» **Source data**
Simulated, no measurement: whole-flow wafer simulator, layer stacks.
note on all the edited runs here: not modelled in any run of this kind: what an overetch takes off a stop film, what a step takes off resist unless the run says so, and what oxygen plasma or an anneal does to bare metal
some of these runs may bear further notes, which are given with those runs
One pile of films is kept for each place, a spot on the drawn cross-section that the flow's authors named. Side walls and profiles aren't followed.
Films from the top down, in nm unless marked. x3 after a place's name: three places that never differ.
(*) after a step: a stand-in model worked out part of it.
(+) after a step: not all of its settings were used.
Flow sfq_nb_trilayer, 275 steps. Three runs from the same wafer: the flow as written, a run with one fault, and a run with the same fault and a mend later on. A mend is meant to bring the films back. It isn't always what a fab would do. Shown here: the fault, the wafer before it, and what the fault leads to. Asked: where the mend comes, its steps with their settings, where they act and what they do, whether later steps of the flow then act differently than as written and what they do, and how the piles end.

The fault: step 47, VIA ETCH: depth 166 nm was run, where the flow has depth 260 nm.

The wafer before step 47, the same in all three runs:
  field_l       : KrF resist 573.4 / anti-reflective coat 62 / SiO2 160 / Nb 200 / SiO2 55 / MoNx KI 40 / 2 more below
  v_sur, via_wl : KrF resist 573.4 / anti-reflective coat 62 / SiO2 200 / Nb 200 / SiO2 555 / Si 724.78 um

» **Action item**
Look through the data above and return exactly the lines from the one that contains "The wafer before step" to the one that contains "2 more below", inclusive, with nothing else.

» **Answer box**
The wafer before step 47, the same in all three runs:
  field_l       : KrF resist 573.4 / anti-reflective coat 62 / SiO2 160 / Nb 200 / SiO2 55 / MoNx KI 40 / 2 more below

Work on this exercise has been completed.